RAW DATA:
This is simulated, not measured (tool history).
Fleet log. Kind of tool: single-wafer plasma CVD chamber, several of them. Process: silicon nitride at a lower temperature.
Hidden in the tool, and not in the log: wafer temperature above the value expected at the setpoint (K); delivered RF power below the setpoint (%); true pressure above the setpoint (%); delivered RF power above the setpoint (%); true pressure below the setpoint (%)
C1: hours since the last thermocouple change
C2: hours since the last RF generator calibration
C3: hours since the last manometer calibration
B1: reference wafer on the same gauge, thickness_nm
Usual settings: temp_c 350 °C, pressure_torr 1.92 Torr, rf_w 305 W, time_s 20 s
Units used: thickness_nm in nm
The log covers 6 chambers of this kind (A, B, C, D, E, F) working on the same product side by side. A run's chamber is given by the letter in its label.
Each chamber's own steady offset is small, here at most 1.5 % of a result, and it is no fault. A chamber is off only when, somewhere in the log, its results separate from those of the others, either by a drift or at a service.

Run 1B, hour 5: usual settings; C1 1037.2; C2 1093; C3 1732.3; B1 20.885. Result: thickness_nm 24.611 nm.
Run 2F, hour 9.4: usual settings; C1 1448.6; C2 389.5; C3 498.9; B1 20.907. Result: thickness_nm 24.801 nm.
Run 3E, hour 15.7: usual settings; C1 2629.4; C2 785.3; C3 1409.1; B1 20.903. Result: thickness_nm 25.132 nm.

EXERCISE:
Leaving every word in place, output the whole listing above.

ANSWER AREA:
This is simulated, not measured (tool history).
Fleet log. Kind of tool: single-wafer plasma CVD chamber, several of them. Process: silicon nitride at a lower temperature.
Hidden in the tool, and not in the log: wafer temperature above the value expected at the setpoint (K); delivered RF power below the setpoint (%); true pressure above the setpoint (%); delivered RF power above the setpoint (%); true pressure below the setpoint (%)
C1: hours since the last thermocouple change
C2: hours since the last RF generator calibration
C3: hours since the last manometer calibration
B1: reference wafer on the same gauge, thickness_nm
Usual settings: temp_c 350 °C, pressure_torr 1.92 Torr, rf_w 305 W, time_s 20 s
Units used: thickness_nm in nm
The log covers 6 chambers of this kind (A, B, C, D, E, F) working on the same product side by side. A run's chamber is given by the letter in its label.
Each chamber's own steady offset is small, here at most 1.5 % of a result, and it is no fault. A chamber is off only when, somewhere in the log, its results separate from those of the others, either by a drift or at a service.

Run 1B, hour 5: usual settings; C1 1037.2; C2 1093; C3 1732.3; B1 20.885. Result: thickness_nm 24.611 nm.
Run 2F, hour 9.4: usual settings; C1 1448.6; C2 389.5; C3 498.9; B1 20.907. Result: thickness_nm 24.801 nm.
Run 3E, hour 15.7: usual settings; C1 2629.4; C2 785.3; C3 1409.1; B1 20.903. Result: thickness_nm 25.132 nm.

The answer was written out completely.